### Raw data
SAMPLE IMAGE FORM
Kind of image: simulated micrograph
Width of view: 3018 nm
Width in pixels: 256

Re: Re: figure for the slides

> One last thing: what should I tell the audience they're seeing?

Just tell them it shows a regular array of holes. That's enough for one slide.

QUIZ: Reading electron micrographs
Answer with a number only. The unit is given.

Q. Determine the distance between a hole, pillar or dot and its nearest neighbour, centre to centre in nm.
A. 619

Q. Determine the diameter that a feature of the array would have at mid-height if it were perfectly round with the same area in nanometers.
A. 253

### Required action
Write down exactly the span of lines above from the one containing "audience they're seeing?" to the one containing "Q. Determine the diameter", both ends included.

### Task response
> One last thing: what should I tell the audience they're seeing?

Just tell them it shows a regular array of holes. That's enough for one slide.

QUIZ: Reading electron micrographs
Answer with a number only. The unit is given.

Q. Determine the distance between a hole, pillar or dot and its nearest neighbour, centre to centre in nm.
A. 619

Q. Determine the diameter that a feature of the array would have at mid-height if it were perfectly round with the same area in nanometers.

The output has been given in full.